BEGIN Records shown

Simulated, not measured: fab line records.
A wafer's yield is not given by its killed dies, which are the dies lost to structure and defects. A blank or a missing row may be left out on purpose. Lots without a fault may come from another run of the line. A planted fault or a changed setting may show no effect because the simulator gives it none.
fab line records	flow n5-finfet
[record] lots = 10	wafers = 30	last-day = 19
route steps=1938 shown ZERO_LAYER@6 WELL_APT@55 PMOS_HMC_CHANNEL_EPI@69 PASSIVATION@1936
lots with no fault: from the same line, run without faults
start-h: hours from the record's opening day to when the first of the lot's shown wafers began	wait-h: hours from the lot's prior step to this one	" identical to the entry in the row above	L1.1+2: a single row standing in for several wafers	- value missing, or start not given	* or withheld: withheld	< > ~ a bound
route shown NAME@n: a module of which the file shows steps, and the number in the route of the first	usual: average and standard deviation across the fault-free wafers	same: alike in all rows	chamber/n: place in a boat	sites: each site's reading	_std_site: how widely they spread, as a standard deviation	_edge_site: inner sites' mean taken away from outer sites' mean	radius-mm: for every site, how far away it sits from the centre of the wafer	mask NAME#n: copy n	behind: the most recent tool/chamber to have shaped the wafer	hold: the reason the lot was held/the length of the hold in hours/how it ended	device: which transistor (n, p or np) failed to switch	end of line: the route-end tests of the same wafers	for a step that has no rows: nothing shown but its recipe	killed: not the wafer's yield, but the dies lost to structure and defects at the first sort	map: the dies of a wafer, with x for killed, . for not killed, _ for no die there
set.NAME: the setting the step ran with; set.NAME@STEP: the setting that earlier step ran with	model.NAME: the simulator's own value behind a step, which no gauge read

END Records shown

## Work order
Return the records given above in their entirety, word for word.

## Response box
Simulated, not measured: fab line records.
A wafer's yield is not given by its killed dies, which are the dies lost to structure and defects. A blank or a missing row may be left out on purpose. Lots without a fault may come from another run of the line. A planted fault or a changed setting may show no effect because the simulator gives it none.
fab line records	flow n5-finfet
[record] lots = 10	wafers = 30	last-day = 19
route steps=1938 shown ZERO_LAYER@6 WELL_APT@55 PMOS_HMC_CHANNEL_EPI@69 PASSIVATION@1936
lots with no fault: from the same line, run without faults
start-h: hours from the record's opening day to when the first of the lot's shown wafers began	wait-h: hours from the lot's prior step to this one	" identical to the entry in the row above	L1.1+2: a single row standing in for several wafers	- value missing, or start not given	* or withheld: withheld	< > ~ a bound
route shown NAME@n: a module of which the file shows steps, and the number in the route of the first	usual: average and standard deviation across the fault-free wafers	same: alike in all rows	chamber/n: place in a boat	sites: each site's reading	_std_site: how widely they spread, as a standard deviation	_edge_site: inner sites' mean taken away from outer sites' mean	radius-mm: for every site, how far away it sits from the centre of the wafer	mask NAME#n: copy n	behind: the most recent tool/chamber to have shaped the wafer	hold: the reason the lot was held/the length of the hold in hours/how it ended	device: which transistor (n, p or np) failed to switch	end of line: the route-end tests of the same wafers	for a step that has no rows: nothing shown but its recipe	killed: not the wafer's yield, but the dies lost to structure and defects at the first sort	map: the dies of a wafer, with x for killed, . for not killed, _ for no die there
set.NAME: the setting the step ran with; set.NAME@STEP: the setting that earlier step ran with	model.NAME: the simulator's own value behind a step, which no gauge read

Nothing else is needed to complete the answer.